> EXERCISE
As an exercise, copy out the entries exactly as written.

> SUPPLIED RECORDS
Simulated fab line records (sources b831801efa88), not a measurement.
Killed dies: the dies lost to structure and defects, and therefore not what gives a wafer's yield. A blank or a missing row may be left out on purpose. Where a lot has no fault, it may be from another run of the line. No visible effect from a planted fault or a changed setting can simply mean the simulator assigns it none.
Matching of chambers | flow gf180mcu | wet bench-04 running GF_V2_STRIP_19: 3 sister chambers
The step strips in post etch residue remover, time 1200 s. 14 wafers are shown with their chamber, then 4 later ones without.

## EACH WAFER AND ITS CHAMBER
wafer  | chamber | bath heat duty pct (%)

> RESPONSE
Simulated fab line records (sources b831801efa88), not a measurement.
Killed dies: the dies lost to structure and defects, and therefore not what gives a wafer's yield. A blank or a missing row may be left out on purpose. Where a lot has no fault, it may be from another run of the line. No visible effect from a planted fault or a changed setting can simply mean the simulator assigns it none.
Matching of chambers | flow gf180mcu | wet bench-04 running GF_V2_STRIP_19: 3 sister chambers
The step strips in post etch residue remover, time 1200 s. 14 wafers are shown with their chamber, then 4 later ones without.

## EACH WAFER AND ITS CHAMBER
wafer  | chamber | bath heat duty pct (%)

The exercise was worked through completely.